*** Extracted data ***
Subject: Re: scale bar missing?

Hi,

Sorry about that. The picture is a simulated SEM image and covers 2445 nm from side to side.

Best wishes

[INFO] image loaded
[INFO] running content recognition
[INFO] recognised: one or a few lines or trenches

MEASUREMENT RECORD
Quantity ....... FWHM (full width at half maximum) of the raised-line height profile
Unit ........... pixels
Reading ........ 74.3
***

=== Exercise ===
The lines above from the one with "[INFO] image loaded" through the one with "Unit ........... pixels" are to be duplicated exactly, ends included, with nothing added.

=== Task response ===
[INFO] image loaded
[INFO] running content recognition
[INFO] recognised: one or a few lines or trenches

MEASUREMENT RECORD
Quantity ....... FWHM (full width at half maximum) of the raised-line height profile
Unit ........... pixels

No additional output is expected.